» Stored data
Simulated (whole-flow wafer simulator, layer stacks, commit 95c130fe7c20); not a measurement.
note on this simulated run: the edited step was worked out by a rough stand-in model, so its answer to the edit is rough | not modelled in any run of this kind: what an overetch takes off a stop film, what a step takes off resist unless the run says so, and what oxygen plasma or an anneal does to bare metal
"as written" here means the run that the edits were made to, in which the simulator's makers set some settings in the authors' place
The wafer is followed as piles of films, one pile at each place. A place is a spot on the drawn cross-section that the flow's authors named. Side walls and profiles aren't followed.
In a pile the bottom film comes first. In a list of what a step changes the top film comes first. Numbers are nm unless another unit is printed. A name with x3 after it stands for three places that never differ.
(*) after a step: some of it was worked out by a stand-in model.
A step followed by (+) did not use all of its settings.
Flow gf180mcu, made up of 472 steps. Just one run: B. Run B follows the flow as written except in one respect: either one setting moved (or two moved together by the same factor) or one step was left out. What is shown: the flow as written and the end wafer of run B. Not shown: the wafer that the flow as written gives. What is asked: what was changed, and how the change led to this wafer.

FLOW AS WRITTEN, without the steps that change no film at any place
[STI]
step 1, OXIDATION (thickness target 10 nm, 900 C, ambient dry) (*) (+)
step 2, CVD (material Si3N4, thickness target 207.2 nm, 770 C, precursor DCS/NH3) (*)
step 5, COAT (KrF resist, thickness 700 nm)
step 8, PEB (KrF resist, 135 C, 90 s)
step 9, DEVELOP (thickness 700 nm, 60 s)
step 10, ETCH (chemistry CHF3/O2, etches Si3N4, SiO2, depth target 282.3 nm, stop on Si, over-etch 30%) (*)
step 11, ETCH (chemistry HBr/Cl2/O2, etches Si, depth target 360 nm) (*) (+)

» Requirement
What you return must match the entries exactly, word for word.

» Task solution
Simulated (whole-flow wafer simulator, layer stacks, commit 95c130fe7c20); not a measurement.
note on this simulated run: the edited step was worked out by a rough stand-in model, so its answer to the edit is rough | not modelled in any run of this kind: what an overetch takes off a stop film, what a step takes off resist unless the run says so, and what oxygen plasma or an anneal does to bare metal
"as written" here means the run that the edits were made to, in which the simulator's makers set some settings in the authors' place
The wafer is followed as piles of films, one pile at each place. A place is a spot on the drawn cross-section that the flow's authors named. Side walls and profiles aren't followed.
In a pile the bottom film comes first. In a list of what a step changes the top film comes first. Numbers are nm unless another unit is printed. A name with x3 after it stands for three places that never differ.
(*) after a step: some of it was worked out by a stand-in model.
A step followed by (+) did not use all of its settings.
Flow gf180mcu, made up of 472 steps. Just one run: B. Run B follows the flow as written except in one respect: either one setting moved (or two moved together by the same factor) or one step was left out. What is shown: the flow as written and the end wafer of run B. Not shown: the wafer that the flow as written gives. What is asked: what was changed, and how the change led to this wafer.

FLOW AS WRITTEN, without the steps that change no film at any place
[STI]
step 1, OXIDATION (thickness target 10 nm, 900 C, ambient dry) (*) (+)
step 2, CVD (material Si3N4, thickness target 207.2 nm, 770 C, precursor DCS/NH3) (*)
step 5, COAT (KrF resist, thickness 700 nm)
step 8, PEB (KrF resist, 135 C, 90 s)
step 9, DEVELOP (thickness 700 nm, 60 s)
step 10, ETCH (chemistry CHF3/O2, etches Si3N4, SiO2, depth target 282.3 nm, stop on Si, over-etch 30%) (*)
step 11, ETCH (chemistry HBr/Cl2/O2, etches Si, depth target 360 nm) (*) (+)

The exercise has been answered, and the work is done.